**Exercise:**
Go through the following data and transcribe exactly the stretch of lines from the one holding "LHHHHHHHLLLLHHHH" to the one holding "HHHHHHHLLLLHHHHH", both included.

**Material provided:**
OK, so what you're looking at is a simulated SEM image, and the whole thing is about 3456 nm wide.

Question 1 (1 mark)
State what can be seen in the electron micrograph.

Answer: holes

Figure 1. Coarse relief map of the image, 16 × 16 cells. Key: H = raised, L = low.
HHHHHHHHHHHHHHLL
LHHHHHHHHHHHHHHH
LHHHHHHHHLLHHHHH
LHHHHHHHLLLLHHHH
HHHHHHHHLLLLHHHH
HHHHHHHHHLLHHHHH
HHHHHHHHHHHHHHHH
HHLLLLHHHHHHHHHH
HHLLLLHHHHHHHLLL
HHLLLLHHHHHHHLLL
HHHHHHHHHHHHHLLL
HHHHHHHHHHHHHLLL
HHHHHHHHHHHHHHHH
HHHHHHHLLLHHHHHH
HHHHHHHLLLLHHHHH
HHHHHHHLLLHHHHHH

**Reply:**
LHHHHHHHLLLLHHHH
HHHHHHHHLLLLHHHH
HHHHHHHHHLLHHHHH
HHHHHHHHHHHHHHHH
HHLLLLHHHHHHHHHH
HHLLLLHHHHHHHLLL
HHLLLLHHHHHHHLLL
HHHHHHHHHHHHHLLL
HHHHHHHHHHHHHLLL
HHHHHHHHHHHHHHHH
HHHHHHHLLLHHHHHH
HHHHHHHLLLLHHHHH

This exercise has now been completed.